* [Exercise data]:
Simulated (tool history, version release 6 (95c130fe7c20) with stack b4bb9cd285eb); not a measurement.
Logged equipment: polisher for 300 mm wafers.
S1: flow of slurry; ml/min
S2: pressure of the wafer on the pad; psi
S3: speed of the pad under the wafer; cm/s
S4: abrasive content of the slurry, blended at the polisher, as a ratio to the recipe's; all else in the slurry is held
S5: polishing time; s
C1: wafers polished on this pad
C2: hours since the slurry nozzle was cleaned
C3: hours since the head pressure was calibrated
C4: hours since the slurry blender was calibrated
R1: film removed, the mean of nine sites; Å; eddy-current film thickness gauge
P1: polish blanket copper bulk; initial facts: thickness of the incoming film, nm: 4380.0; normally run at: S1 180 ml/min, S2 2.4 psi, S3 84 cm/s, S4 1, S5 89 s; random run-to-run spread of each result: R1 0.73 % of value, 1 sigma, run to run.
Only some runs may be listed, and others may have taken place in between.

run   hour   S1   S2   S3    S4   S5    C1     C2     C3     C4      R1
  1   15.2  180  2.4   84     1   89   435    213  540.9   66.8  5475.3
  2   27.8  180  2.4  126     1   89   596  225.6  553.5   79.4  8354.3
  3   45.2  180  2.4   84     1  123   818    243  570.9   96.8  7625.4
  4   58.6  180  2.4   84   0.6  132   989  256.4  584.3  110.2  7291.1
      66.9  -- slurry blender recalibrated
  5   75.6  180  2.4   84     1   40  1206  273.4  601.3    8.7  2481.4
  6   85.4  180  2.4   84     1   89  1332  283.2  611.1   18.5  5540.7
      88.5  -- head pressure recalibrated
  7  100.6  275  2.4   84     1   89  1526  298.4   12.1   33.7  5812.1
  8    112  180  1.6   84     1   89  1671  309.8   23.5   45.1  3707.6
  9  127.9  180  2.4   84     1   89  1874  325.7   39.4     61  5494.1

* [Work instruction]: The lines running from the start of the data through the one that contains "R1: film removed, the" should be reproduced exactly, and only those.

* [Written answer]:
Simulated (tool history, version release 6 (95c130fe7c20) with stack b4bb9cd285eb); not a measurement.
Logged equipment: polisher for 300 mm wafers.
S1: flow of slurry; ml/min
S2: pressure of the wafer on the pad; psi
S3: speed of the pad under the wafer; cm/s
S4: abrasive content of the slurry, blended at the polisher, as a ratio to the recipe's; all else in the slurry is held
S5: polishing time; s
C1: wafers polished on this pad
C2: hours since the slurry nozzle was cleaned
C3: hours since the head pressure was calibrated
C4: hours since the slurry blender was calibrated
R1: film removed, the mean of nine sites; Å; eddy-current film thickness gauge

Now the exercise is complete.